Once the line containing "L080.2 | 3.77" is found in the entries below, reproduce it and every line after it, stopping at and including the line containing "Placed correctly: 10"; reproduce nothing else, and keep each line exact.

%%

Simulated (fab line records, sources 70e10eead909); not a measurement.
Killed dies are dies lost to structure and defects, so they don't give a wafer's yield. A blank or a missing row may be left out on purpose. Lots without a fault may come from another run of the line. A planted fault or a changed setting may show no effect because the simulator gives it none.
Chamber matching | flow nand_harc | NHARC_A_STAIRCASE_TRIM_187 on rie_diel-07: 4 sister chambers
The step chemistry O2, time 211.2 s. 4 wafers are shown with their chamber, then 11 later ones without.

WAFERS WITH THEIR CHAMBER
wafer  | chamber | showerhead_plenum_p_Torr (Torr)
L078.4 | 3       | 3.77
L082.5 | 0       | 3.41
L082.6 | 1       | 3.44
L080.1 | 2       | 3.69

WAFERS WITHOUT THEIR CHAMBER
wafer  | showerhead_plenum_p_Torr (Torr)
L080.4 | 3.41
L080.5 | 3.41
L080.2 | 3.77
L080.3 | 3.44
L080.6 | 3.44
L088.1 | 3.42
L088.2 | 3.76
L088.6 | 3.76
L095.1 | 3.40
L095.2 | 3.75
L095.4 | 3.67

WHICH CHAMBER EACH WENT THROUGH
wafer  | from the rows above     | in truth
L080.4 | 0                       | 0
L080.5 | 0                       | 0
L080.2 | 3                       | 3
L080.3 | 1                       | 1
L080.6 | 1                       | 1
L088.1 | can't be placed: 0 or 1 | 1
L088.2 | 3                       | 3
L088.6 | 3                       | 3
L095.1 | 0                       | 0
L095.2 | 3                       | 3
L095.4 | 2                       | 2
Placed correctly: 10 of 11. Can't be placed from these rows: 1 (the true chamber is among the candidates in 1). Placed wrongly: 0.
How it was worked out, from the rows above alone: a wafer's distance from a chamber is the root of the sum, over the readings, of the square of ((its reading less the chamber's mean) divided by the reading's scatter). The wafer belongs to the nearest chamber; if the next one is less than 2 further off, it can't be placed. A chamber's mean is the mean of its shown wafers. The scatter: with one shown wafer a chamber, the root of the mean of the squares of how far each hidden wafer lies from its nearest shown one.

%%

[Exercise output]:
L080.2 | 3.77
L080.3 | 3.44
L080.6 | 3.44
L088.1 | 3.42
L088.2 | 3.76
L088.6 | 3.76
L095.1 | 3.40
L095.2 | 3.75
L095.4 | 3.67

WHICH CHAMBER EACH WENT THROUGH
wafer  | from the rows above     | in truth
L080.4 | 0                       | 0
L080.5 | 0                       | 0
L080.2 | 3                       | 3
L080.3 | 1                       | 1
L080.6 | 1                       | 1
L088.1 | can't be placed: 0 or 1 | 1
L088.2 | 3                       | 3
L088.6 | 3                       | 3
L095.1 | 0                       | 0
L095.2 | 3                       | 3
L095.4 | 2                       | 2
Placed correctly: 10 of 11. Can't be placed from these rows: 1 (the true chamber is among the candidates in 1). Placed wrongly: 0.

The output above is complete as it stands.